# [DATA UNDER STUDY]
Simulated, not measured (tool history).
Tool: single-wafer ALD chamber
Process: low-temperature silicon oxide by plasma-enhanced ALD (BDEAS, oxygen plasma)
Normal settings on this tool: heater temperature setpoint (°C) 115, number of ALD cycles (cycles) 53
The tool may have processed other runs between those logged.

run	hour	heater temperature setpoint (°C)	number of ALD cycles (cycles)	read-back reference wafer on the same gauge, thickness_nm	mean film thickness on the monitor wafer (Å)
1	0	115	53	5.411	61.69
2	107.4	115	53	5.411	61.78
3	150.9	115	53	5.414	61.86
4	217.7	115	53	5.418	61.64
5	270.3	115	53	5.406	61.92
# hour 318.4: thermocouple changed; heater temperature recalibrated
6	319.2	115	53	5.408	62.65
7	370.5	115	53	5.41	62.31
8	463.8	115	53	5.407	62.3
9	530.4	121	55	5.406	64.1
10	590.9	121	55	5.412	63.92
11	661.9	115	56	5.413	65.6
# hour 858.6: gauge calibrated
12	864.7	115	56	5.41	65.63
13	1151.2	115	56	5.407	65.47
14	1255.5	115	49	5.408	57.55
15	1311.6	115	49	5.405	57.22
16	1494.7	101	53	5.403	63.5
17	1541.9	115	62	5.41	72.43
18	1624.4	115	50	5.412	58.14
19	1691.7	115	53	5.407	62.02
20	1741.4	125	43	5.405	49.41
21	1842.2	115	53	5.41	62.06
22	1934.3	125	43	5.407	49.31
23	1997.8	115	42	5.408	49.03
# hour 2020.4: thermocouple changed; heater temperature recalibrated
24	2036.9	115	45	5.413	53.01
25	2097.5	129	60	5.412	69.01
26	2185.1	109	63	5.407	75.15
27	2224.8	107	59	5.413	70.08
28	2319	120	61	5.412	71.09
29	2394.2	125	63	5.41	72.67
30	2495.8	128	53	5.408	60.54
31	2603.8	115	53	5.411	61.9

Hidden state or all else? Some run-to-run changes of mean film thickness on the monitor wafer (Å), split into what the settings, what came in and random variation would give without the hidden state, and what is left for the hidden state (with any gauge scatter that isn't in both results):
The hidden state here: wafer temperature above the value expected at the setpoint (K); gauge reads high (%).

# [ASSIGNMENT]
Exactly as they appear, copy the lines of the listing above from the first through the one that contains "The tool may", and nothing more.

# [WRITTEN SOLUTION]
Simulated, not measured (tool history).
Tool: single-wafer ALD chamber
Process: low-temperature silicon oxide by plasma-enhanced ALD (BDEAS, oxygen plasma)
Normal settings on this tool: heater temperature setpoint (°C) 115, number of ALD cycles (cycles) 53
The tool may have processed other runs between those logged.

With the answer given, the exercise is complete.